RECORD EXTRACTS:

==*==

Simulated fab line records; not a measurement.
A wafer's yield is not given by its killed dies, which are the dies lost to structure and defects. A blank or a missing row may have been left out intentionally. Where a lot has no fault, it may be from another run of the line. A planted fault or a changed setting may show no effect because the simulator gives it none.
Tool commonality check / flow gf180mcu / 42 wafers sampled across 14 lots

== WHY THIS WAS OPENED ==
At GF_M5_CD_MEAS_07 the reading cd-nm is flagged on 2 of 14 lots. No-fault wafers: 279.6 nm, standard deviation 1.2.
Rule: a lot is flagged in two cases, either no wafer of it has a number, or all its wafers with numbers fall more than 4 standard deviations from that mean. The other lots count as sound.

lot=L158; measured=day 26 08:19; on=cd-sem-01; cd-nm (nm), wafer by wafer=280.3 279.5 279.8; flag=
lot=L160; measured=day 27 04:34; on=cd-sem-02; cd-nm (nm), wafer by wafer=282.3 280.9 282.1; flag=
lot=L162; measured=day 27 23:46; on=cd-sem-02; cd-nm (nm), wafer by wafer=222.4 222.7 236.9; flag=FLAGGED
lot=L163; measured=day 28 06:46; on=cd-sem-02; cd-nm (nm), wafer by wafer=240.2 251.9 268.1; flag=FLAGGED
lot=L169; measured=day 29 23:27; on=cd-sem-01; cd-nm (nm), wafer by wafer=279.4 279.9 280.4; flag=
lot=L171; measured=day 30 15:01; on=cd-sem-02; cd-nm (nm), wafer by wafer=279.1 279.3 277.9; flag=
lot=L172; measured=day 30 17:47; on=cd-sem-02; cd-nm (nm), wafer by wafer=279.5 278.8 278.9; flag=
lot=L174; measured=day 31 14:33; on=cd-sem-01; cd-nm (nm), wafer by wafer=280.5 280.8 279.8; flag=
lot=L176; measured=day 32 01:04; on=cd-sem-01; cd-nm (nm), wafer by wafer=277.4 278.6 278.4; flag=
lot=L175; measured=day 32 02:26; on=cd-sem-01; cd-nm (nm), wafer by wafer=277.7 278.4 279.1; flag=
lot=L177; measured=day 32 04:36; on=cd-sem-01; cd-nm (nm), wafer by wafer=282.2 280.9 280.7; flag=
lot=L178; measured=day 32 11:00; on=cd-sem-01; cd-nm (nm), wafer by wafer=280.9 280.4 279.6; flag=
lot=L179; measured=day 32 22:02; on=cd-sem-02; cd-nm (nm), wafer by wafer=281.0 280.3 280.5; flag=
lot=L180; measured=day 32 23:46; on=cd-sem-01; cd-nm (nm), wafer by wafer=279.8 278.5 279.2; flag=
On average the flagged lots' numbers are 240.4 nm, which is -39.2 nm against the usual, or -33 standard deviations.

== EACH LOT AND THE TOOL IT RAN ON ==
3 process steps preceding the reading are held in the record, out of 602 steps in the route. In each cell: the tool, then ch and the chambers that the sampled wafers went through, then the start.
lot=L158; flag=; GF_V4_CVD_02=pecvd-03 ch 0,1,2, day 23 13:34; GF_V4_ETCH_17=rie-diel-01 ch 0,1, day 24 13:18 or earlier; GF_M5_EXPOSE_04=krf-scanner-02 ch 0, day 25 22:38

==*==

EXERCISE: Looking at the records above, return exactly the lines from the line with "A wafer's yield" to the line with "lot=L175; measured=day 32", both ends included.

SOLUTION:
A wafer's yield is not given by its killed dies, which are the dies lost to structure and defects. A blank or a missing row may have been left out intentionally. Where a lot has no fault, it may be from another run of the line. A planted fault or a changed setting may show no effect because the simulator gives it none.
Tool commonality check / flow gf180mcu / 42 wafers sampled across 14 lots

== WHY THIS WAS OPENED ==
At GF_M5_CD_MEAS_07 the reading cd-nm is flagged on 2 of 14 lots. No-fault wafers: 279.6 nm, standard deviation 1.2.
Rule: a lot is flagged in two cases, either no wafer of it has a number, or all its wafers with numbers fall more than 4 standard deviations from that mean. The other lots count as sound.

lot=L158; measured=day 26 08:19; on=cd-sem-01; cd-nm (nm), wafer by wafer=280.3 279.5 279.8; flag=
lot=L160; measured=day 27 04:34; on=cd-sem-02; cd-nm (nm), wafer by wafer=282.3 280.9 282.1; flag=
lot=L162; measured=day 27 23:46; on=cd-sem-02; cd-nm (nm), wafer by wafer=222.4 222.7 236.9; flag=FLAGGED
lot=L163; measured=day 28 06:46; on=cd-sem-02; cd-nm (nm), wafer by wafer=240.2 251.9 268.1; flag=FLAGGED
lot=L169; measured=day 29 23:27; on=cd-sem-01; cd-nm (nm), wafer by wafer=279.4 279.9 280.4; flag=
lot=L171; measured=day 30 15:01; on=cd-sem-02; cd-nm (nm), wafer by wafer=279.1 279.3 277.9; flag=
lot=L172; measured=day 30 17:47; on=cd-sem-02; cd-nm (nm), wafer by wafer=279.5 278.8 278.9; flag=
lot=L174; measured=day 31 14:33; on=cd-sem-01; cd-nm (nm), wafer by wafer=280.5 280.8 279.8; flag=
lot=L176; measured=day 32 01:04; on=cd-sem-01; cd-nm (nm), wafer by wafer=277.4 278.6 278.4; flag=
lot=L175; measured=day 32 02:26; on=cd-sem-01; cd-nm (nm), wafer by wafer=277.7 278.4 279.1; flag=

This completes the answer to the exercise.